**ACTION ITEM**: Repeat the entries exactly, keeping every line as it is.

**DATASET RECORDS**:
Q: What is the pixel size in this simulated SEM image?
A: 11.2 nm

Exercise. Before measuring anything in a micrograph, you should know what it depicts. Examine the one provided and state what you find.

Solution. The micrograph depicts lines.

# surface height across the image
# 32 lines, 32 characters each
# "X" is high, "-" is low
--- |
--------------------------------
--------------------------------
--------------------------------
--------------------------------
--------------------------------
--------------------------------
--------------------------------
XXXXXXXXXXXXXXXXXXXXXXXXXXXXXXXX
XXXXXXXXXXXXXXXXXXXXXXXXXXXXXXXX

**EXERCISE RESPONSE**:
Q: What is the pixel size in this simulated SEM image?
A: 11.2 nm

Exercise. Before measuring anything in a micrograph, you should know what it depicts. Examine the one provided and state what you find.

Solution. The micrograph depicts lines.

# surface height across the image
# 32 lines, 32 characters each
# "X" is high, "-" is low
--- |
--------------------------------
--------------------------------
--------------------------------
--------------------------------
--------------------------------
--------------------------------
--------------------------------
XXXXXXXXXXXXXXXXXXXXXXXXXXXXXXXX
XXXXXXXXXXXXXXXXXXXXXXXXXXXXXXXX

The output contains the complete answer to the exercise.